**Supplied entries:**
┄┄┄┄┄┄┄┄┄┄┄┄┄┄┄┄┄┄┄┄
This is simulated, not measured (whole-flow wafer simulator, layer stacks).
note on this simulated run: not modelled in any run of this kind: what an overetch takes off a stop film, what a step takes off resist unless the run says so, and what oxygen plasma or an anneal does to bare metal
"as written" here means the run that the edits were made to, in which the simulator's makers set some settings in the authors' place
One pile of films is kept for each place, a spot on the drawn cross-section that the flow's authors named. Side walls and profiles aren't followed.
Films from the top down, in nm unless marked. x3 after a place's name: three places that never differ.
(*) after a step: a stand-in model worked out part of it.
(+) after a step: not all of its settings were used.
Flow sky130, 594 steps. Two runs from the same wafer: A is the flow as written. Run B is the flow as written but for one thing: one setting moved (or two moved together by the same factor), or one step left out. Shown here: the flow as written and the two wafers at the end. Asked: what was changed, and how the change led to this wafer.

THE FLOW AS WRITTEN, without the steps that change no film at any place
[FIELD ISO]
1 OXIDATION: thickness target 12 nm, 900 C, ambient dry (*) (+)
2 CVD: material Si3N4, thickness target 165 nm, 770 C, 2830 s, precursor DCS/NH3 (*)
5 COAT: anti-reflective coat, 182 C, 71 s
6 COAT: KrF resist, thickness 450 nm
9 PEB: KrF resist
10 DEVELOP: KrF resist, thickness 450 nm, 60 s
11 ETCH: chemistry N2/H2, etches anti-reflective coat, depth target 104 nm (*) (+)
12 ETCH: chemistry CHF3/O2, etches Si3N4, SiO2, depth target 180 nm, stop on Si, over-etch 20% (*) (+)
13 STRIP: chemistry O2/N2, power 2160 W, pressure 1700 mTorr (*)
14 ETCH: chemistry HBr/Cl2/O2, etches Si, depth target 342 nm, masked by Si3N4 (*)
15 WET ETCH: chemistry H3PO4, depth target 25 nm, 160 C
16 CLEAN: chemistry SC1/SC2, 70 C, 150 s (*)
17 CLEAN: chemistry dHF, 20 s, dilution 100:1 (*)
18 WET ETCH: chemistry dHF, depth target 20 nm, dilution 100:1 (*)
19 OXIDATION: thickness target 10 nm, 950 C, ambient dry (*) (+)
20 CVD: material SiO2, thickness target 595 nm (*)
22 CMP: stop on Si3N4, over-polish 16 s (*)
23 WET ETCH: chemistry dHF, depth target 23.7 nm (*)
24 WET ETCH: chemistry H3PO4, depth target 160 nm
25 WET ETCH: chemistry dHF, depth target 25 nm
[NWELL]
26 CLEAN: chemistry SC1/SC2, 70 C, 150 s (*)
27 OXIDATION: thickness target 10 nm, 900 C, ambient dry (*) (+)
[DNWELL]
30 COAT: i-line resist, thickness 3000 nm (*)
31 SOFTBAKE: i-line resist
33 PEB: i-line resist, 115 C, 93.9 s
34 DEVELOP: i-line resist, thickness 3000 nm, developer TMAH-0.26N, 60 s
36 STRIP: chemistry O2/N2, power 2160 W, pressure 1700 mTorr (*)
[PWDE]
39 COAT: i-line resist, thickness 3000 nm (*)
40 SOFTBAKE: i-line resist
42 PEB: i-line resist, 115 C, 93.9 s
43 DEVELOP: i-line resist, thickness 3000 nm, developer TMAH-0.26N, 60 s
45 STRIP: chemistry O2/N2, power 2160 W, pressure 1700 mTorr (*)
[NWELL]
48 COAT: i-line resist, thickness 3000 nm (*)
┄┄┄┄┄┄┄┄┄┄┄┄┄┄┄┄┄┄┄┄

**Work instruction:** Your task is to quote, without any alteration, the lines running from the top of the records to the line that holds "Films from the", both included.

**Your solution:**
This is simulated, not measured (whole-flow wafer simulator, layer stacks).
note on this simulated run: not modelled in any run of this kind: what an overetch takes off a stop film, what a step takes off resist unless the run says so, and what oxygen plasma or an anneal does to bare metal
"as written" here means the run that the edits were made to, in which the simulator's makers set some settings in the authors' place
One pile of films is kept for each place, a spot on the drawn cross-section that the flow's authors named. Side walls and profiles aren't followed.
Films from the top down, in nm unless marked. x3 after a place's name: three places that never differ.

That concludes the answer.